▶ Work task
Output the listing below, keeping each line exactly as it stands.

((
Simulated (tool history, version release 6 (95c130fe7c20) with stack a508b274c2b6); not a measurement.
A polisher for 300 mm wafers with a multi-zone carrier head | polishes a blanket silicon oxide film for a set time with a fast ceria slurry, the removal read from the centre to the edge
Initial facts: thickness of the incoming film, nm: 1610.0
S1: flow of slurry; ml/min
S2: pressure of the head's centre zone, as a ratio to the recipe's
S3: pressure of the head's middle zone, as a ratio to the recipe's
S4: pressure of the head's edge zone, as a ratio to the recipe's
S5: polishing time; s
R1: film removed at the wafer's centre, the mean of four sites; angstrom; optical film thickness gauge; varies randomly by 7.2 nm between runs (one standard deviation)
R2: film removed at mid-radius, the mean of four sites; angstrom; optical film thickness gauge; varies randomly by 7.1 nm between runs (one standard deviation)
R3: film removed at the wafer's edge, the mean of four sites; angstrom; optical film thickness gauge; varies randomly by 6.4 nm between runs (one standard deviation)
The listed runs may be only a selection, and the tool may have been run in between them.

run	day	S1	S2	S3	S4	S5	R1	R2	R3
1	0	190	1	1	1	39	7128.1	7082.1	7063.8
))

▶ Task response
Simulated (tool history, version release 6 (95c130fe7c20) with stack a508b274c2b6); not a measurement.
A polisher for 300 mm wafers with a multi-zone carrier head | polishes a blanket silicon oxide film for a set time with a fast ceria slurry, the removal read from the centre to the edge
Initial facts: thickness of the incoming film, nm: 1610.0
S1: flow of slurry; ml/min
S2: pressure of the head's centre zone, as a ratio to the recipe's
S3: pressure of the head's middle zone, as a ratio to the recipe's
S4: pressure of the head's edge zone, as a ratio to the recipe's
S5: polishing time; s
R1: film removed at the wafer's centre, the mean of four sites; angstrom; optical film thickness gauge; varies randomly by 7.2 nm between runs (one standard deviation)
R2: film removed at mid-radius, the mean of four sites; angstrom; optical film thickness gauge; varies randomly by 7.1 nm between runs (one standard deviation)
R3: film removed at the wafer's edge, the mean of four sites; angstrom; optical film thickness gauge; varies randomly by 6.4 nm between runs (one standard deviation)
The listed runs may be only a selection, and the tool may have been run in between them.

run	day	S1	S2	S3	S4	S5	R1	R2	R3
1	0	190	1	1	1	39	7128.1	7082.1	7063.8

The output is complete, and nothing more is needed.